**RECORDS SHOWN:**
====================

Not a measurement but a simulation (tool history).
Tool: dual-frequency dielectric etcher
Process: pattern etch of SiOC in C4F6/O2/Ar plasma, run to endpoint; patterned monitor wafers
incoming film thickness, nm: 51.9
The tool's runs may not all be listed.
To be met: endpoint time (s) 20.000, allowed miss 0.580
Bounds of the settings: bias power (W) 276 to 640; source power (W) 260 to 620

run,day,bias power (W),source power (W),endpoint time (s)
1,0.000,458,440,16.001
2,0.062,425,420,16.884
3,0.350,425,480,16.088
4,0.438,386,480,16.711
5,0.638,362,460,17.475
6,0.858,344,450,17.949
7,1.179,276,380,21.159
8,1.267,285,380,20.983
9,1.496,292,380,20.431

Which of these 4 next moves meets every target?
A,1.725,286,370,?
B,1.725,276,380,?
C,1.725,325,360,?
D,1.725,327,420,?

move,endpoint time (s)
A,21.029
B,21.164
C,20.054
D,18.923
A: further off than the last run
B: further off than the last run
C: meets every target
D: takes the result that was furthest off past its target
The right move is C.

====================

**REQUIREMENT:**
Here the goal is to repeat each entry exactly.

**RESPONSE BOX:**
Not a measurement but a simulation (tool history).
Tool: dual-frequency dielectric etcher
Process: pattern etch of SiOC in C4F6/O2/Ar plasma, run to endpoint; patterned monitor wafers
incoming film thickness, nm: 51.9
The tool's runs may not all be listed.
To be met: endpoint time (s) 20.000, allowed miss 0.580
Bounds of the settings: bias power (W) 276 to 640; source power (W) 260 to 620

run,day,bias power (W),source power (W),endpoint time (s)
1,0.000,458,440,16.001
2,0.062,425,420,16.884
3,0.350,425,480,16.088
4,0.438,386,480,16.711
5,0.638,362,460,17.475
6,0.858,344,450,17.949
7,1.179,276,380,21.159
8,1.267,285,380,20.983
9,1.496,292,380,20.431

Which of these 4 next moves meets every target?
A,1.725,286,370,?
B,1.725,276,380,?
C,1.725,325,360,?
D,1.725,327,420,?

move,endpoint time (s)
A,21.029
B,21.164
C,20.054
D,18.923
A: further off than the last run
B: further off than the last run
C: meets every target
D: takes the result that was furthest off past its target
The right move is C.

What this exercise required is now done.